+++ Information

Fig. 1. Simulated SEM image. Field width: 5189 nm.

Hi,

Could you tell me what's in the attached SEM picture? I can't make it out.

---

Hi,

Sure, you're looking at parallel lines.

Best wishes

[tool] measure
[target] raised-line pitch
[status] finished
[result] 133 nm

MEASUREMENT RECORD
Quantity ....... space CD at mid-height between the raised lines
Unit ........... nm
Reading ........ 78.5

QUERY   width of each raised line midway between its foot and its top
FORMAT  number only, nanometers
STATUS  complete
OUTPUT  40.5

++++++

> **Work instruction**: Nothing but an exact copy of the lines from the start of the entries through the line containing "Unit ........... nm" belongs in the response.

> **Exercise result**:
Fig. 1. Simulated SEM image. Field width: 5189 nm.

Hi,

Could you tell me what's in the attached SEM picture? I can't make it out.

---

Hi,

Sure, you're looking at parallel lines.

Best wishes

[tool] measure
[target] raised-line pitch
[status] finished
[result] 133 nm

MEASUREMENT RECORD
Quantity ....... space CD at mid-height between the raised lines
Unit ........... nm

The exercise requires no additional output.